WORK REQUEST — Nothing in the data may be omitted; output it all verbatim.

##########

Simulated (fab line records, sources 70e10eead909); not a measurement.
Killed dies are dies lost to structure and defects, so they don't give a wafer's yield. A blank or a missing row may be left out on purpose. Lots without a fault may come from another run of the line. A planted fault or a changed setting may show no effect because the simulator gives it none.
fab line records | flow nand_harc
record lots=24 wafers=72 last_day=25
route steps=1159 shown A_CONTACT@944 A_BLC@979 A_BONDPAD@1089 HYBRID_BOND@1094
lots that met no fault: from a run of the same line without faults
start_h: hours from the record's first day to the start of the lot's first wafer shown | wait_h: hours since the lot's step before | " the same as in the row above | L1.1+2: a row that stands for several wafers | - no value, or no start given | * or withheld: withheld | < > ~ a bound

##########

PROBLEM SOLUTION —
Simulated (fab line records, sources 70e10eead909); not a measurement.
Killed dies are dies lost to structure and defects, so they don't give a wafer's yield. A blank or a missing row may be left out on purpose. Lots without a fault may come from another run of the line. A planted fault or a changed setting may show no effect because the simulator gives it none.
fab line records | flow nand_harc
record lots=24 wafers=72 last_day=25
route steps=1159 shown A_CONTACT@944 A_BLC@979 A_BONDPAD@1089 HYBRID_BOND@1094
lots that met no fault: from a run of the same line without faults
start_h: hours from the record's first day to the start of the lot's first wafer shown | wait_h: hours since the lot's step before | " the same as in the row above | L1.1+2: a row that stands for several wafers | - no value, or no start given | * or withheld: withheld | < > ~ a bound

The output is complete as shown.